Assignment:
Every record must be repeated exactly, with no omission.

== Information shown ==

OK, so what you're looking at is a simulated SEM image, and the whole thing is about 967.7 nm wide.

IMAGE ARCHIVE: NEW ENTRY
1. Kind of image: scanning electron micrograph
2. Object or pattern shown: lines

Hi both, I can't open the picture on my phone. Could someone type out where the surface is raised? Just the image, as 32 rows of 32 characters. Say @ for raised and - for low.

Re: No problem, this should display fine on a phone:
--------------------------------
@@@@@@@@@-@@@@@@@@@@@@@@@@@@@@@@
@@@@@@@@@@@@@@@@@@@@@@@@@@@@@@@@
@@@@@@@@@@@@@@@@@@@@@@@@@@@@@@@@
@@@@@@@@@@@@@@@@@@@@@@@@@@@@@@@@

===

Solution:
OK, so what you're looking at is a simulated SEM image, and the whole thing is about 967.7 nm wide.

IMAGE ARCHIVE: NEW ENTRY
1. Kind of image: scanning electron micrograph
2. Object or pattern shown: lines

Hi both, I can't open the picture on my phone. Could someone type out where the surface is raised? Just the image, as 32 rows of 32 characters. Say @ for raised and - for low.

Re: No problem, this should display fine on a phone:
--------------------------------
@@@@@@@@@-@@@@@@@@@@@@@@@@@@@@@@
@@@@@@@@@@@@@@@@@@@@@@@@@@@@@@@@
@@@@@@@@@@@@@@@@@@@@@@@@@@@@@@@@
@@@@@@@@@@@@@@@@@@@@@@@@@@@@@@@@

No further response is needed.